DATA RECORDS START
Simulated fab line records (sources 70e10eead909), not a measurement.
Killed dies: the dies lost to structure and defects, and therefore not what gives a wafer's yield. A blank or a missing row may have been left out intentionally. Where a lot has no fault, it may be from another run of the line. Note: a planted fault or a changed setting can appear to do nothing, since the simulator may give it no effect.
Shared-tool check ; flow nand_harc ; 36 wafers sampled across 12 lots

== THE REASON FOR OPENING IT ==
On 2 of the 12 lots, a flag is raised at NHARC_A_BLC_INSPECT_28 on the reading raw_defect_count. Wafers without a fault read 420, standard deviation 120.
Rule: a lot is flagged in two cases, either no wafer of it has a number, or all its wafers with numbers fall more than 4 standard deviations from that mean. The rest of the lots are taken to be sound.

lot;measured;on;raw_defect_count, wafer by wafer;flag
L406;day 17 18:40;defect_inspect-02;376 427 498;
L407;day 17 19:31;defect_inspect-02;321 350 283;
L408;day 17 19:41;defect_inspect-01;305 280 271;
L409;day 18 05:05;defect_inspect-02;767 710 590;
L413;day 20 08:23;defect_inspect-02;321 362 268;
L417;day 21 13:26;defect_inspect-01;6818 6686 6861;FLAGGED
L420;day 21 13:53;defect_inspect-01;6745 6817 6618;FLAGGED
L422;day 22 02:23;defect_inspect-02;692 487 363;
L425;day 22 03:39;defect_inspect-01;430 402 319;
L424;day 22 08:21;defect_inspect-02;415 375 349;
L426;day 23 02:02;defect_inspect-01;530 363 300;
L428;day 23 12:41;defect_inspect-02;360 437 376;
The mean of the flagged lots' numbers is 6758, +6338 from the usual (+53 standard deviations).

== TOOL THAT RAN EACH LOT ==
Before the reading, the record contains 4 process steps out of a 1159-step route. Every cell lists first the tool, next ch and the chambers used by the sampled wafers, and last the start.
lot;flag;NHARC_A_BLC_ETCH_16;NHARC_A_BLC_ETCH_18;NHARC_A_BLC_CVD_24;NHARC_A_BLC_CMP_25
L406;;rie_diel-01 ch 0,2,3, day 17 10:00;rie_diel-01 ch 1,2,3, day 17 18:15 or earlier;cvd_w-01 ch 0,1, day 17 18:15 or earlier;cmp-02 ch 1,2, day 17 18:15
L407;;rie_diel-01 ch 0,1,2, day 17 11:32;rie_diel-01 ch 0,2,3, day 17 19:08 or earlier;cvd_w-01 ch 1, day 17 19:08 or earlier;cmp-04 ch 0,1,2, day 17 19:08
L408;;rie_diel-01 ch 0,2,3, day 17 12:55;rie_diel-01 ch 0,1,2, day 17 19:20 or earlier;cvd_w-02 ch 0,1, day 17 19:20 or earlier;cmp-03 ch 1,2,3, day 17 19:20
DATA RECORDS END

WORK INSTRUCTION: Take the lines from the start of the records through the line holding "L406;day 17 18:40;defect_inspect-02;376", both included, and please print them exactly, with nothing else.

EXERCISE OUTPUT:
Simulated fab line records (sources 70e10eead909), not a measurement.
Killed dies: the dies lost to structure and defects, and therefore not what gives a wafer's yield. A blank or a missing row may have been left out intentionally. Where a lot has no fault, it may be from another run of the line. Note: a planted fault or a changed setting can appear to do nothing, since the simulator may give it no effect.
Shared-tool check ; flow nand_harc ; 36 wafers sampled across 12 lots

== THE REASON FOR OPENING IT ==
On 2 of the 12 lots, a flag is raised at NHARC_A_BLC_INSPECT_28 on the reading raw_defect_count. Wafers without a fault read 420, standard deviation 120.
Rule: a lot is flagged in two cases, either no wafer of it has a number, or all its wafers with numbers fall more than 4 standard deviations from that mean. The rest of the lots are taken to be sound.

lot;measured;on;raw_defect_count, wafer by wafer;flag
L406;day 17 18:40;defect_inspect-02;376 427 498;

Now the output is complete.